# WORK ORDER
Return the following from the records below: each line, word for word, starting with the line that contains "Killed dies are" and going on through the line that contains "route steps=1938 shown", with nothing outside that range.

# ENTRIES PROVIDED

BEGIN

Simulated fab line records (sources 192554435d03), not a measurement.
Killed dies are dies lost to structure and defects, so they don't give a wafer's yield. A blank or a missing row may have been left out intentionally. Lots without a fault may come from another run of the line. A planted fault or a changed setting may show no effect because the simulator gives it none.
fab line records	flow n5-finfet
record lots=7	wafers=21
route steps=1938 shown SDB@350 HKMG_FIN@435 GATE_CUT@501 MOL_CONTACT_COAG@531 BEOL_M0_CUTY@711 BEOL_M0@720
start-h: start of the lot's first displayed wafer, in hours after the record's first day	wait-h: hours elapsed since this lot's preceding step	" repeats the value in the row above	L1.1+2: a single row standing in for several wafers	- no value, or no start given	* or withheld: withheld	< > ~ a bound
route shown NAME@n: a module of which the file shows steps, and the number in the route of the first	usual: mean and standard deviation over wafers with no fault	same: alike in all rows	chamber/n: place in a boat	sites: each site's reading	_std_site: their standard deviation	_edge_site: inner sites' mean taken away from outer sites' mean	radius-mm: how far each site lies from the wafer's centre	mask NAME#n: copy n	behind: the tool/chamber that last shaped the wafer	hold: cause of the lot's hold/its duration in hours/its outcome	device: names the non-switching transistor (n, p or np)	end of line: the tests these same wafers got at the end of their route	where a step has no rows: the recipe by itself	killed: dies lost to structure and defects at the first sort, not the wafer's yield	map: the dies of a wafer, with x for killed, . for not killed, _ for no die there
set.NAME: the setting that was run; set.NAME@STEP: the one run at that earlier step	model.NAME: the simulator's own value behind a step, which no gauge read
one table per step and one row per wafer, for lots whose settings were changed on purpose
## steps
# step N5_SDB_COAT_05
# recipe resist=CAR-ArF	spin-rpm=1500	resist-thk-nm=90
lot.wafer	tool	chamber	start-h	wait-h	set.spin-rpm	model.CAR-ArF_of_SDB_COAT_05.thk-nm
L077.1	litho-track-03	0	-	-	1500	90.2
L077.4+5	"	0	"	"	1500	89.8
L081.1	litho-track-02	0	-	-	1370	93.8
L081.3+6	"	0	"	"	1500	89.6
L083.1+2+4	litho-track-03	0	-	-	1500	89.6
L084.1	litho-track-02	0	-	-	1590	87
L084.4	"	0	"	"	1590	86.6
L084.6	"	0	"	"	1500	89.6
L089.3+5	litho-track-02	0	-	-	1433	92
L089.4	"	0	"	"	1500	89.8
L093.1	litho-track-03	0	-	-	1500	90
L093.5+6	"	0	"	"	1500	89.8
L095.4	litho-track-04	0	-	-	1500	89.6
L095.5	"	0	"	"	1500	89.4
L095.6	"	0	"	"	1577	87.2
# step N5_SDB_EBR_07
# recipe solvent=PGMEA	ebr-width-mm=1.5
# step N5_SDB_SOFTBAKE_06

END

# ANSWER BOX
Killed dies are dies lost to structure and defects, so they don't give a wafer's yield. A blank or a missing row may have been left out intentionally. Lots without a fault may come from another run of the line. A planted fault or a changed setting may show no effect because the simulator gives it none.
fab line records	flow n5-finfet
record lots=7	wafers=21
route steps=1938 shown SDB@350 HKMG_FIN@435 GATE_CUT@501 MOL_CONTACT_COAG@531 BEOL_M0_CUTY@711 BEOL_M0@720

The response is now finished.